WORK REQUEST - From the first line of the material below to the line containing "S2: pressure of", repeat every line exactly and add nothing.

RECORDS SHOWN -
- Opening Delimiter -

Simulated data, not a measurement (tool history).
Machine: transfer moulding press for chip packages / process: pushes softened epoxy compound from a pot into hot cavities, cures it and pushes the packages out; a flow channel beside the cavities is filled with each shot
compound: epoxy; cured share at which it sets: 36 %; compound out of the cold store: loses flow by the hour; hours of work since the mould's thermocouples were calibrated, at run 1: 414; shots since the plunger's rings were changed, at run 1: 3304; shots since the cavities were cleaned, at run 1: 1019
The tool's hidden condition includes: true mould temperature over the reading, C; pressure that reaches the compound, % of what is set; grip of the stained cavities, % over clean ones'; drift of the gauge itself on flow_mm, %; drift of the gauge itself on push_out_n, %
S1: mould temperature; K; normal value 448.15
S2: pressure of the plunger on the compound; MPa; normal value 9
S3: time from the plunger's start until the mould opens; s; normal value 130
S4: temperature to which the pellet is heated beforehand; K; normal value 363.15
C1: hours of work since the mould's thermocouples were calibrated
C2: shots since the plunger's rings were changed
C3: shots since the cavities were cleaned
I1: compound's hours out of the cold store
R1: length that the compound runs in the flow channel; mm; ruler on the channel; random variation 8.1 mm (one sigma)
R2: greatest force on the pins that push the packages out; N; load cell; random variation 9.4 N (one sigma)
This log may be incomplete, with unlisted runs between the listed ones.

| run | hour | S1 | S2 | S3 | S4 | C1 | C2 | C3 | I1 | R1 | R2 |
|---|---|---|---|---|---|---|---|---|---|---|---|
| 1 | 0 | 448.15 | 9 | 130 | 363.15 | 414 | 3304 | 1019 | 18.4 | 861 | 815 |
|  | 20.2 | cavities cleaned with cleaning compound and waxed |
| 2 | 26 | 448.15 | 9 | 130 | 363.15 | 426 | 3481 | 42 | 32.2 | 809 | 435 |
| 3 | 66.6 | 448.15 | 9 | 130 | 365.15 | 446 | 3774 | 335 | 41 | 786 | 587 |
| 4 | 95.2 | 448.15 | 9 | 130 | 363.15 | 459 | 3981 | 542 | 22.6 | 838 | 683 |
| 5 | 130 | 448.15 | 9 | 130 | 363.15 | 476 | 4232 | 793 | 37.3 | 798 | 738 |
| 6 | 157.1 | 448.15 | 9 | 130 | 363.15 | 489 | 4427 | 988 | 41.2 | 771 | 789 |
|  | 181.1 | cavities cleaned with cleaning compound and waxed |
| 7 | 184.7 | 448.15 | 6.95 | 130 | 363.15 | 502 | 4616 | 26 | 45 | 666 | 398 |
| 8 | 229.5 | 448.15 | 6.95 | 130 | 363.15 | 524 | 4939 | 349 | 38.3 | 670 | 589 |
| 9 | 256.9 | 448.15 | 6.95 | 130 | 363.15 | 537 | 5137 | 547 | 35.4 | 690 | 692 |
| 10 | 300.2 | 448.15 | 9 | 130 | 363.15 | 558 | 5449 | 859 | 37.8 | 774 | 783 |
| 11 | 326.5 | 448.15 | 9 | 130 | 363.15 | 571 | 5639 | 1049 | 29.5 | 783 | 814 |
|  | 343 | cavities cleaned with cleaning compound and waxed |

- Closing Delimiter -

ANSWER SPACE -
Simulated data, not a measurement (tool history).
Machine: transfer moulding press for chip packages / process: pushes softened epoxy compound from a pot into hot cavities, cures it and pushes the packages out; a flow channel beside the cavities is filled with each shot
compound: epoxy; cured share at which it sets: 36 %; compound out of the cold store: loses flow by the hour; hours of work since the mould's thermocouples were calibrated, at run 1: 414; shots since the plunger's rings were changed, at run 1: 3304; shots since the cavities were cleaned, at run 1: 1019
The tool's hidden condition includes: true mould temperature over the reading, C; pressure that reaches the compound, % of what is set; grip of the stained cavities, % over clean ones'; drift of the gauge itself on flow_mm, %; drift of the gauge itself on push_out_n, %
S1: mould temperature; K; normal value 448.15
S2: pressure of the plunger on the compound; MPa; normal value 9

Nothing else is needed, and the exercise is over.